ASSIGNED TASK
The data is to be transcribed in full, with nothing missed.

MATERIAL SUPPLIED
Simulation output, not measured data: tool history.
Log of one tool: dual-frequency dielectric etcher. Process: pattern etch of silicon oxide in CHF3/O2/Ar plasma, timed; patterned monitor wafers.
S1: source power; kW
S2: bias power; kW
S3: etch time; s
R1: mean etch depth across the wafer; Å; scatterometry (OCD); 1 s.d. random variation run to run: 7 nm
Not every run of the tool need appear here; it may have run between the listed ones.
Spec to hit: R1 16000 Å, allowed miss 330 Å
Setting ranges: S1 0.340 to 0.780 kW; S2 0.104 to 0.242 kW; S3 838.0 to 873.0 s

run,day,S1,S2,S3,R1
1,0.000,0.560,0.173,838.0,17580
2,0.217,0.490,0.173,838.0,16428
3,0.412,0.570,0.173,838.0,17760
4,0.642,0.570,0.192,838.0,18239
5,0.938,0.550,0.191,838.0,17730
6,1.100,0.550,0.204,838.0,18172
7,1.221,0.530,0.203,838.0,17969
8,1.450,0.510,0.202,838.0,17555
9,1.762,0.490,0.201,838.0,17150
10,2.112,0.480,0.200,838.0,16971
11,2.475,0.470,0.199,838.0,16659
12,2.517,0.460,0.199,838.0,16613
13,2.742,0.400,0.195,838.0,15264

ANSWER SECTION
Simulation output, not measured data: tool history.
Log of one tool: dual-frequency dielectric etcher. Process: pattern etch of silicon oxide in CHF3/O2/Ar plasma, timed; patterned monitor wafers.
S1: source power; kW
S2: bias power; kW
S3: etch time; s
R1: mean etch depth across the wafer; Å; scatterometry (OCD); 1 s.d. random variation run to run: 7 nm
Not every run of the tool need appear here; it may have run between the listed ones.
Spec to hit: R1 16000 Å, allowed miss 330 Å
Setting ranges: S1 0.340 to 0.780 kW; S2 0.104 to 0.242 kW; S3 838.0 to 873.0 s

run,day,S1,S2,S3,R1
1,0.000,0.560,0.173,838.0,17580
2,0.217,0.490,0.173,838.0,16428
3,0.412,0.570,0.173,838.0,17760
4,0.642,0.570,0.192,838.0,18239
5,0.938,0.550,0.191,838.0,17730
6,1.100,0.550,0.204,838.0,18172
7,1.221,0.530,0.203,838.0,17969
8,1.450,0.510,0.202,838.0,17555
9,1.762,0.490,0.201,838.0,17150
10,2.112,0.480,0.200,838.0,16971
11,2.475,0.470,0.199,838.0,16659
12,2.517,0.460,0.199,838.0,16613
13,2.742,0.400,0.195,838.0,15264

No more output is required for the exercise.